#### Assignment
Copy exactly the lines of the records below, and only those lines, beginning with the line that contains "- N5_GATE_CUT_STRIP_38: strips in N2/H2" and ending with the line that contains "- N5_GATE_CUT_STRIP_42: strips in O2".

#### Information given
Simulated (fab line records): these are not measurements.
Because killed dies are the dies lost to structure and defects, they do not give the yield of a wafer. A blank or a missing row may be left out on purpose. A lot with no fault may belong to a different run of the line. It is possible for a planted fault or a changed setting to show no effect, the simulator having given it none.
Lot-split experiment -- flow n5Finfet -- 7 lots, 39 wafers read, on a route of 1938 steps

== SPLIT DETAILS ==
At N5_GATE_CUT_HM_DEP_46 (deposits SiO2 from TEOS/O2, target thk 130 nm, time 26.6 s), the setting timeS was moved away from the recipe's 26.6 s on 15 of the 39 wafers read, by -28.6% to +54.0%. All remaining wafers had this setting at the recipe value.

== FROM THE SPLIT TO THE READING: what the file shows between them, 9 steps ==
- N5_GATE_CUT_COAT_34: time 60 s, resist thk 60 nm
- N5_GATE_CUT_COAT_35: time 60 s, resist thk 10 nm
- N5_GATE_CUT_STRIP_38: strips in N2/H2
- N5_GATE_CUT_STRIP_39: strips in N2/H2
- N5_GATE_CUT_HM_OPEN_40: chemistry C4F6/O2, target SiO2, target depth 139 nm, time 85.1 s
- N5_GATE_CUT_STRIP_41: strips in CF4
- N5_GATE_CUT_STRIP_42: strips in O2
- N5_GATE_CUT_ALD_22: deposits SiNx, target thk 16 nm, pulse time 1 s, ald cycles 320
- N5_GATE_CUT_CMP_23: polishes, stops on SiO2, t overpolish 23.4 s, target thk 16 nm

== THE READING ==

#### Exercise answer
- N5_GATE_CUT_STRIP_38: strips in N2/H2
- N5_GATE_CUT_STRIP_39: strips in N2/H2
- N5_GATE_CUT_HM_OPEN_40: chemistry C4F6/O2, target SiO2, target depth 139 nm, time 85.1 s
- N5_GATE_CUT_STRIP_41: strips in CF4
- N5_GATE_CUT_STRIP_42: strips in O2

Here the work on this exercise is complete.